From the first line to the last, give the data again exactly.

Segment Start: Data provided

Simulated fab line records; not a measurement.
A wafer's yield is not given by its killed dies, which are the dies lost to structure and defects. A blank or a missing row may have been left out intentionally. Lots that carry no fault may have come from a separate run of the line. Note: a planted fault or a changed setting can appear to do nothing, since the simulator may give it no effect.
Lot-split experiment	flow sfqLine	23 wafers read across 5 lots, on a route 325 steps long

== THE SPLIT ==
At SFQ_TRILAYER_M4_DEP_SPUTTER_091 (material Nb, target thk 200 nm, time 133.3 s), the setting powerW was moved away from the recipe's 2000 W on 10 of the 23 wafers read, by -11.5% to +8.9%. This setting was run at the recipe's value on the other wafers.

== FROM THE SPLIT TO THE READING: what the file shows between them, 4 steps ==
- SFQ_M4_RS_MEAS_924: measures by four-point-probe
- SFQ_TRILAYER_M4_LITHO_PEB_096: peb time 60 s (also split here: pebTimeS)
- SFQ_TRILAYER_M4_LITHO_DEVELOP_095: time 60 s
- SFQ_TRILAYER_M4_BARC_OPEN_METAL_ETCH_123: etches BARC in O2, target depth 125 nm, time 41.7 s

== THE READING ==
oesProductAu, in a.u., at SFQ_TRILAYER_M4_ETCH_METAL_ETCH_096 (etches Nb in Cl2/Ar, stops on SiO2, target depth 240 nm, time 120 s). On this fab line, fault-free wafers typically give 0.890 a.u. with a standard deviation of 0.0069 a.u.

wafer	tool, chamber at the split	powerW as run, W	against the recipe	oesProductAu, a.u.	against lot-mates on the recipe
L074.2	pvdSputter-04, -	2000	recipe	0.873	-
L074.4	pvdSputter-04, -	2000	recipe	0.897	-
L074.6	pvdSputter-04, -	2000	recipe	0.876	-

Segment End: Data provided

#### Your response
Simulated fab line records; not a measurement.
A wafer's yield is not given by its killed dies, which are the dies lost to structure and defects. A blank or a missing row may have been left out intentionally. Lots that carry no fault may have come from a separate run of the line. Note: a planted fault or a changed setting can appear to do nothing, since the simulator may give it no effect.
Lot-split experiment	flow sfqLine	23 wafers read across 5 lots, on a route 325 steps long

== THE SPLIT ==
At SFQ_TRILAYER_M4_DEP_SPUTTER_091 (material Nb, target thk 200 nm, time 133.3 s), the setting powerW was moved away from the recipe's 2000 W on 10 of the 23 wafers read, by -11.5% to +8.9%. This setting was run at the recipe's value on the other wafers.

== FROM THE SPLIT TO THE READING: what the file shows between them, 4 steps ==
- SFQ_M4_RS_MEAS_924: measures by four-point-probe
- SFQ_TRILAYER_M4_LITHO_PEB_096: peb time 60 s (also split here: pebTimeS)
- SFQ_TRILAYER_M4_LITHO_DEVELOP_095: time 60 s
- SFQ_TRILAYER_M4_BARC_OPEN_METAL_ETCH_123: etches BARC in O2, target depth 125 nm, time 41.7 s

== THE READING ==
oesProductAu, in a.u., at SFQ_TRILAYER_M4_ETCH_METAL_ETCH_096 (etches Nb in Cl2/Ar, stops on SiO2, target depth 240 nm, time 120 s). On this fab line, fault-free wafers typically give 0.890 a.u. with a standard deviation of 0.0069 a.u.

wafer	tool, chamber at the split	powerW as run, W	against the recipe	oesProductAu, a.u.	against lot-mates on the recipe
L074.2	pvdSputter-04, -	2000	recipe	0.873	-
L074.4	pvdSputter-04, -	2000	recipe	0.897	-
L074.6	pvdSputter-04, -	2000	recipe	0.876	-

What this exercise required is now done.